****************
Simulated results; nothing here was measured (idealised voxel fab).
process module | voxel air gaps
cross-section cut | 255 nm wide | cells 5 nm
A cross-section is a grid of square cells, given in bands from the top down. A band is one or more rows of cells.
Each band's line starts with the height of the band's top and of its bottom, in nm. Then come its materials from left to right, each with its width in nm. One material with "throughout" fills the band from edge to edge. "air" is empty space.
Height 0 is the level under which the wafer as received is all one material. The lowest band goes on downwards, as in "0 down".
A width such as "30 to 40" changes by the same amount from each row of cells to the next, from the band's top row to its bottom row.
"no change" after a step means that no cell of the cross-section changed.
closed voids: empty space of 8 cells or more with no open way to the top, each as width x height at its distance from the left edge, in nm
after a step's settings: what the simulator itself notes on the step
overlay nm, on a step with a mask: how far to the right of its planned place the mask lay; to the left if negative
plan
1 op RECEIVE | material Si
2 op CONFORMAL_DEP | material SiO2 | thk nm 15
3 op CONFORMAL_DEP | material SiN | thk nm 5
****************

TASK ITEM:
An exact transcription of every record above is required.

TASK OUTPUT:
Simulated results; nothing here was measured (idealised voxel fab).
process module | voxel air gaps
cross-section cut | 255 nm wide | cells 5 nm
A cross-section is a grid of square cells, given in bands from the top down. A band is one or more rows of cells.
Each band's line starts with the height of the band's top and of its bottom, in nm. Then come its materials from left to right, each with its width in nm. One material with "throughout" fills the band from edge to edge. "air" is empty space.
Height 0 is the level under which the wafer as received is all one material. The lowest band goes on downwards, as in "0 down".
A width such as "30 to 40" changes by the same amount from each row of cells to the next, from the band's top row to its bottom row.
"no change" after a step means that no cell of the cross-section changed.
closed voids: empty space of 8 cells or more with no open way to the top, each as width x height at its distance from the left edge, in nm
after a step's settings: what the simulator itself notes on the step
overlay nm, on a step with a mask: how far to the right of its planned place the mask lay; to the left if negative
plan
1 op RECEIVE | material Si
2 op CONFORMAL_DEP | material SiO2 | thk nm 15
3 op CONFORMAL_DEP | material SiN | thk nm 5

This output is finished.